WORK REQUEST
The listing below is to be reproduced in full, exactly as given.

EXTRACTED RECORDS
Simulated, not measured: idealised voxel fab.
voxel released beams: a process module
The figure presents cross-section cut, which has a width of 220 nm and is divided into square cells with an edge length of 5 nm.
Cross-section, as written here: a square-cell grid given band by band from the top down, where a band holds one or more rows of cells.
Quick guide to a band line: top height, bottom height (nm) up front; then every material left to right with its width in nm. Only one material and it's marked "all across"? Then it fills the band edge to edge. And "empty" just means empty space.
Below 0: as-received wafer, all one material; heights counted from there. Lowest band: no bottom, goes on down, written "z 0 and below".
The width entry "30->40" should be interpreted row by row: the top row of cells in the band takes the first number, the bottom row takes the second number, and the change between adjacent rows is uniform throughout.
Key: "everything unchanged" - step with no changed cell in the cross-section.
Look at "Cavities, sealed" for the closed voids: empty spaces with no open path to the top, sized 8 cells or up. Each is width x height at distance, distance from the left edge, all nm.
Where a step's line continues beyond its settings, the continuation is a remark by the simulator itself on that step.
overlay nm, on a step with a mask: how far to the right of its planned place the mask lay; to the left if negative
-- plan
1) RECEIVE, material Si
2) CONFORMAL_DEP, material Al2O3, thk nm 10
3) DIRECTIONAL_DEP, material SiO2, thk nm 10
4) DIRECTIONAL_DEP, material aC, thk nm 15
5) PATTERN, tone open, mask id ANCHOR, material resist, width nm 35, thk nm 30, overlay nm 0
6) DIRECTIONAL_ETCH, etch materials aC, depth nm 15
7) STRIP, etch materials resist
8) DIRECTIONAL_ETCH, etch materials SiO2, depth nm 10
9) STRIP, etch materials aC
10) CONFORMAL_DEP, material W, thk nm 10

EXERCISE OUTPUT
Simulated, not measured: idealised voxel fab.
voxel released beams: a process module
The figure presents cross-section cut, which has a width of 220 nm and is divided into square cells with an edge length of 5 nm.
Cross-section, as written here: a square-cell grid given band by band from the top down, where a band holds one or more rows of cells.
Quick guide to a band line: top height, bottom height (nm) up front; then every material left to right with its width in nm. Only one material and it's marked "all across"? Then it fills the band edge to edge. And "empty" just means empty space.
Below 0: as-received wafer, all one material; heights counted from there. Lowest band: no bottom, goes on down, written "z 0 and below".
The width entry "30->40" should be interpreted row by row: the top row of cells in the band takes the first number, the bottom row takes the second number, and the change between adjacent rows is uniform throughout.
Key: "everything unchanged" - step with no changed cell in the cross-section.
Look at "Cavities, sealed" for the closed voids: empty spaces with no open path to the top, sized 8 cells or up. Each is width x height at distance, distance from the left edge, all nm.
Where a step's line continues beyond its settings, the continuation is a remark by the simulator itself on that step.
overlay nm, on a step with a mask: how far to the right of its planned place the mask lay; to the left if negative
-- plan
1) RECEIVE, material Si
2) CONFORMAL_DEP, material Al2O3, thk nm 10
3) DIRECTIONAL_DEP, material SiO2, thk nm 10
4) DIRECTIONAL_DEP, material aC, thk nm 15
5) PATTERN, tone open, mask id ANCHOR, material resist, width nm 35, thk nm 30, overlay nm 0
6) DIRECTIONAL_ETCH, etch materials aC, depth nm 15
7) STRIP, etch materials resist
8) DIRECTIONAL_ETCH, etch materials SiO2, depth nm 10
9) STRIP, etch materials aC
10) CONFORMAL_DEP, material W, thk nm 10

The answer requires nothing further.